**WORK TASK**. Restate the listing exactly.

**DATA EXTRACT**.
Content starts

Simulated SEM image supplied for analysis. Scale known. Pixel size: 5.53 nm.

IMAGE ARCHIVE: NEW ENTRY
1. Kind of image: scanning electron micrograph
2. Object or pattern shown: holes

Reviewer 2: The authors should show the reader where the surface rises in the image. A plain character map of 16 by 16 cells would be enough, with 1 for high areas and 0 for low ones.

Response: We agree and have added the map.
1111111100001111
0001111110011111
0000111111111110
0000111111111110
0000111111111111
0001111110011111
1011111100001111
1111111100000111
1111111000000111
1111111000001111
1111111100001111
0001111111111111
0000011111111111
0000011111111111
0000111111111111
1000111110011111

Content ends

**ANSWER AREA**.
Simulated SEM image supplied for analysis. Scale known. Pixel size: 5.53 nm.

IMAGE ARCHIVE: NEW ENTRY
1. Kind of image: scanning electron micrograph
2. Object or pattern shown: holes

Reviewer 2: The authors should show the reader where the surface rises in the image. A plain character map of 16 by 16 cells would be enough, with 1 for high areas and 0 for low ones.

Response: We agree and have added the map.
1111111100001111
0001111110011111
0000111111111110
0000111111111110
0000111111111111
0001111110011111
1011111100001111
1111111100000111
1111111000000111
1111111000001111
1111111100001111
0001111111111111
0000011111111111
0000011111111111
0000111111111111
1000111110011111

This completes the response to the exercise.